● Entries supplied:
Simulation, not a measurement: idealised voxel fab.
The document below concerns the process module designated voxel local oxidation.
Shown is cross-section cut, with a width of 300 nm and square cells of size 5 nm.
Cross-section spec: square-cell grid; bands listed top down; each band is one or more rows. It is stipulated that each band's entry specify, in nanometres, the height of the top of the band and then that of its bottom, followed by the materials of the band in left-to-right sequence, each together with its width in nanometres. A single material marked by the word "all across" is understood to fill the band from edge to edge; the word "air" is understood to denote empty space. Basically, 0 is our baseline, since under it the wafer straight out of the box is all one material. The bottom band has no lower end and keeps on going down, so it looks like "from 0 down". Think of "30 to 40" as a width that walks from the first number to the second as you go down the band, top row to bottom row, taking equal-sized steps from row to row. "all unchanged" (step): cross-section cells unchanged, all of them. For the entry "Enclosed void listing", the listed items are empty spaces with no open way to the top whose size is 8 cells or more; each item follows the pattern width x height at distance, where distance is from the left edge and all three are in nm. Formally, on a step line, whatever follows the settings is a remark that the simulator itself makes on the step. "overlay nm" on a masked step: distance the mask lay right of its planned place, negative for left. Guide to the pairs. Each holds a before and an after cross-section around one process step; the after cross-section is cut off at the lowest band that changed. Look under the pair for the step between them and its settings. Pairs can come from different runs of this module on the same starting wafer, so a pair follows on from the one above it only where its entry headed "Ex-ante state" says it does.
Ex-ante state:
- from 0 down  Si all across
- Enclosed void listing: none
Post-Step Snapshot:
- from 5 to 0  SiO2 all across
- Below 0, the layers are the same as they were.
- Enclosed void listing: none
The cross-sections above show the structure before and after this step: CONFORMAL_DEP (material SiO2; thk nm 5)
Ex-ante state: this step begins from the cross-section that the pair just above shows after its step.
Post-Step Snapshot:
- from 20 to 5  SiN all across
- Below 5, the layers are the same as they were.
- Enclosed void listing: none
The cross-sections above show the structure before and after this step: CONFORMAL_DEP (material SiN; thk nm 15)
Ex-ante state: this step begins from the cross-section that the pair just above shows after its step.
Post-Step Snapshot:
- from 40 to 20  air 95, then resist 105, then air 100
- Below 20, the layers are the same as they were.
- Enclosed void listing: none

● Exercise: Write down again the exact lines running from the beginning of the data to the line containing "Shown is cross-section", with both ends included.

● Response box:
Simulation, not a measurement: idealised voxel fab.
The document below concerns the process module designated voxel local oxidation.
Shown is cross-section cut, with a width of 300 nm and square cells of size 5 nm.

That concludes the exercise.